───── Entries shown
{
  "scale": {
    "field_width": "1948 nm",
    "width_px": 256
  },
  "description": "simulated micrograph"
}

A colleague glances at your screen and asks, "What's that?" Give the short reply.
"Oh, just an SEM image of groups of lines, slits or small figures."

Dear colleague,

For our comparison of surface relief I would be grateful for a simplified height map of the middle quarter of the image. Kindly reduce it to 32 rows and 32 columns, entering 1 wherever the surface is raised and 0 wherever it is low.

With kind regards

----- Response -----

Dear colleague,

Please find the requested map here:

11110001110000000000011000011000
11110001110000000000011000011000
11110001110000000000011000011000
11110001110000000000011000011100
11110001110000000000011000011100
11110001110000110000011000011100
──────────

_Work item:_
All the lines above must be output exactly, with none omitted.

_Problem solution:_
{
  "scale": {
    "field_width": "1948 nm",
    "width_px": 256
  },
  "description": "simulated micrograph"
}

A colleague glances at your screen and asks, "What's that?" Give the short reply.
"Oh, just an SEM image of groups of lines, slits or small figures."

Dear colleague,

For our comparison of surface relief I would be grateful for a simplified height map of the middle quarter of the image. Kindly reduce it to 32 rows and 32 columns, entering 1 wherever the surface is raised and 0 wherever it is low.

With kind regards

----- Response -----

Dear colleague,

Please find the requested map here:

11110001110000000000011000011000
11110001110000000000011000011000
11110001110000000000011000011000
11110001110000000000011000011100
11110001110000000000011000011100
11110001110000110000011000011100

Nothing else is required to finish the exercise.